* [Required action] What this exercise calls for is an exact copy of the data.

####

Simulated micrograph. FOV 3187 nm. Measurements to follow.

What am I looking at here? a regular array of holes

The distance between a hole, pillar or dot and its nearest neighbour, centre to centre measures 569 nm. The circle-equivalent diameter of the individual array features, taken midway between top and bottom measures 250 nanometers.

####

* [Exercise result]
Simulated micrograph. FOV 3187 nm. Measurements to follow.

What am I looking at here? a regular array of holes

The distance between a hole, pillar or dot and its nearest neighbour, centre to centre measures 569 nm. The circle-equivalent diameter of the individual array features, taken midway between top and bottom measures 250 nanometers.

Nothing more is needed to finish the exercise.